A word-for-word restatement of the data is what is needed.

◆ ◆ ◆ ◆ ◆

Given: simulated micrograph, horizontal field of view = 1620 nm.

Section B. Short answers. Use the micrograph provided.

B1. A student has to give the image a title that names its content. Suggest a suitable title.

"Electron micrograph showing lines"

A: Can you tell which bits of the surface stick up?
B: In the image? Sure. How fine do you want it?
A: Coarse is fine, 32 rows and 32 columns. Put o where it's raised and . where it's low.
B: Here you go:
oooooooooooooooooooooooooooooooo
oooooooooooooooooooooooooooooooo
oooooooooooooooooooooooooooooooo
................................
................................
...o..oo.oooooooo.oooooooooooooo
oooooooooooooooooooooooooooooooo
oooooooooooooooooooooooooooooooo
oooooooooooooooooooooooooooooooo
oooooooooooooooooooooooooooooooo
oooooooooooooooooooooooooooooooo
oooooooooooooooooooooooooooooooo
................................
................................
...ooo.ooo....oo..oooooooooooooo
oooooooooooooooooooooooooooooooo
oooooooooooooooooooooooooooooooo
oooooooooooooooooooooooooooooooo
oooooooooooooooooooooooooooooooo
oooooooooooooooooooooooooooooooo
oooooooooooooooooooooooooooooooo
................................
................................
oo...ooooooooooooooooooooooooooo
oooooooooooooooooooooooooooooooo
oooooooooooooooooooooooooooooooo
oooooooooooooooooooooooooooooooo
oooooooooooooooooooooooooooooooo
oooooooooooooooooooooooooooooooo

◆ ◆ ◆ ◆ ◆

#### Exercise response:
Given: simulated micrograph, horizontal field of view = 1620 nm.

Section B. Short answers. Use the micrograph provided.

B1. A student has to give the image a title that names its content. Suggest a suitable title.

"Electron micrograph showing lines"

A: Can you tell which bits of the surface stick up?
B: In the image? Sure. How fine do you want it?
A: Coarse is fine, 32 rows and 32 columns. Put o where it's raised and . where it's low.
B: Here you go:
oooooooooooooooooooooooooooooooo
oooooooooooooooooooooooooooooooo
oooooooooooooooooooooooooooooooo
................................
................................
...o..oo.oooooooo.oooooooooooooo
oooooooooooooooooooooooooooooooo
oooooooooooooooooooooooooooooooo
oooooooooooooooooooooooooooooooo
oooooooooooooooooooooooooooooooo
oooooooooooooooooooooooooooooooo
oooooooooooooooooooooooooooooooo
................................
................................
...ooo.ooo....oo..oooooooooooooo
oooooooooooooooooooooooooooooooo
oooooooooooooooooooooooooooooooo
oooooooooooooooooooooooooooooooo
oooooooooooooooooooooooooooooooo
oooooooooooooooooooooooooooooooo
oooooooooooooooooooooooooooooooo
................................
................................
oo...ooooooooooooooooooooooooooo
oooooooooooooooooooooooooooooooo
oooooooooooooooooooooooooooooooo
oooooooooooooooooooooooooooooooo
oooooooooooooooooooooooooooooooo
oooooooooooooooooooooooooooooooo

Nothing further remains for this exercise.